When the material ends, stop; until then, set down every line exactly.

*** Opening ENTRIES PROVIDED ***
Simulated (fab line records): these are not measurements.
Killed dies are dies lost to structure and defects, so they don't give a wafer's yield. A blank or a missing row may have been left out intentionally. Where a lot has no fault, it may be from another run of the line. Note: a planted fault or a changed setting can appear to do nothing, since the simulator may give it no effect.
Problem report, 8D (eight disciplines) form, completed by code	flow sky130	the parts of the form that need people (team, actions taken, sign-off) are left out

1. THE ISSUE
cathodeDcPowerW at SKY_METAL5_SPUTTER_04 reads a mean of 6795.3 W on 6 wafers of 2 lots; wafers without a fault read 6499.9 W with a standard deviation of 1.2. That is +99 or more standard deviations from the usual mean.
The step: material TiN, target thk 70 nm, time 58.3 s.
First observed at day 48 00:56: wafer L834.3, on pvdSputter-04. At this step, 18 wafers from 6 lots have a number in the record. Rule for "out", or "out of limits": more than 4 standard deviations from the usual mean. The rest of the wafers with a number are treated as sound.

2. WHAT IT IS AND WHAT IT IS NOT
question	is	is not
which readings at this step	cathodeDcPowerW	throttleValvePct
*** Closing ENTRIES PROVIDED ***

# EXERCISE SOLUTION:
Simulated (fab line records): these are not measurements.
Killed dies are dies lost to structure and defects, so they don't give a wafer's yield. A blank or a missing row may have been left out intentionally. Where a lot has no fault, it may be from another run of the line. Note: a planted fault or a changed setting can appear to do nothing, since the simulator may give it no effect.
Problem report, 8D (eight disciplines) form, completed by code	flow sky130	the parts of the form that need people (team, actions taken, sign-off) are left out

1. THE ISSUE
cathodeDcPowerW at SKY_METAL5_SPUTTER_04 reads a mean of 6795.3 W on 6 wafers of 2 lots; wafers without a fault read 6499.9 W with a standard deviation of 1.2. That is +99 or more standard deviations from the usual mean.
The step: material TiN, target thk 70 nm, time 58.3 s.
First observed at day 48 00:56: wafer L834.3, on pvdSputter-04. At this step, 18 wafers from 6 lots have a number in the record. Rule for "out", or "out of limits": more than 4 standard deviations from the usual mean. The rest of the wafers with a number are treated as sound.

2. WHAT IT IS AND WHAT IT IS NOT
question	is	is not
which readings at this step	cathodeDcPowerW	throttleValvePct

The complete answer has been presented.